§ **Required action**: The data are to be restated in full, exactly as presented.

§ **Data to examine**:
※ ※ ※

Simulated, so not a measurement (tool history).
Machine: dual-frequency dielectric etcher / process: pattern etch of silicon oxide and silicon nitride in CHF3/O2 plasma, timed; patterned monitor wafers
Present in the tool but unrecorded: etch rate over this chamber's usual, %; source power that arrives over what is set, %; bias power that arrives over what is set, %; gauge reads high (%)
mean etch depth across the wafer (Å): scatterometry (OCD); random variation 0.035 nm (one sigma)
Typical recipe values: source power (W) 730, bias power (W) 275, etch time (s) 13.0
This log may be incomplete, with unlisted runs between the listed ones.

※ ※ ※

§ **Written solution**:
Simulated, so not a measurement (tool history).
Machine: dual-frequency dielectric etcher / process: pattern etch of silicon oxide and silicon nitride in CHF3/O2 plasma, timed; patterned monitor wafers
Present in the tool but unrecorded: etch rate over this chamber's usual, %; source power that arrives over what is set, %; bias power that arrives over what is set, %; gauge reads high (%)
mean etch depth across the wafer (Å): scatterometry (OCD); random variation 0.035 nm (one sigma)
Typical recipe values: source power (W) 730, bias power (W) 275, etch time (s) 13.0
This log may be incomplete, with unlisted runs between the listed ones.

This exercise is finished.